### BRIEF
Lines after the one containing "Notebook: put the" are to be omitted; print exactly each line from the start of the records up to and including it.

::::

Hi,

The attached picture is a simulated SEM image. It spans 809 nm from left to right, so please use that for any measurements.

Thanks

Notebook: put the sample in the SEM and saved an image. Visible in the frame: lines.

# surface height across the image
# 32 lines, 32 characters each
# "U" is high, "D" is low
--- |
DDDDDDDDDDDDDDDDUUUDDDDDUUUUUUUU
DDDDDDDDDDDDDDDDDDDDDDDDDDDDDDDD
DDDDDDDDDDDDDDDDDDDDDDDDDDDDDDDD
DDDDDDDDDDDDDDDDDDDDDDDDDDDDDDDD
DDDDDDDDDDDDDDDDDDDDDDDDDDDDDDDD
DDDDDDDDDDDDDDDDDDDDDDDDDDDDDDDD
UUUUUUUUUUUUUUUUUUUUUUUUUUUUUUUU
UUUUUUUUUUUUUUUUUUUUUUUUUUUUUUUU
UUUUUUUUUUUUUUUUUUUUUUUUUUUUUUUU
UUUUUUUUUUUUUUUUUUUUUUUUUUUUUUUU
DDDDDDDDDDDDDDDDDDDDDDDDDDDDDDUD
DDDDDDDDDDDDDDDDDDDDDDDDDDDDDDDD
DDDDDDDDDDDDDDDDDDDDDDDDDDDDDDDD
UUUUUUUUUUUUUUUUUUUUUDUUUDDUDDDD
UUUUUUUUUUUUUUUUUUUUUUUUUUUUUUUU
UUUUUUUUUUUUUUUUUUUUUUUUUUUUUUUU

::::

### EXERCISE OUTPUT
Hi,

The attached picture is a simulated SEM image. It spans 809 nm from left to right, so please use that for any measurements.

Thanks

Notebook: put the sample in the SEM and saved an image. Visible in the frame: lines.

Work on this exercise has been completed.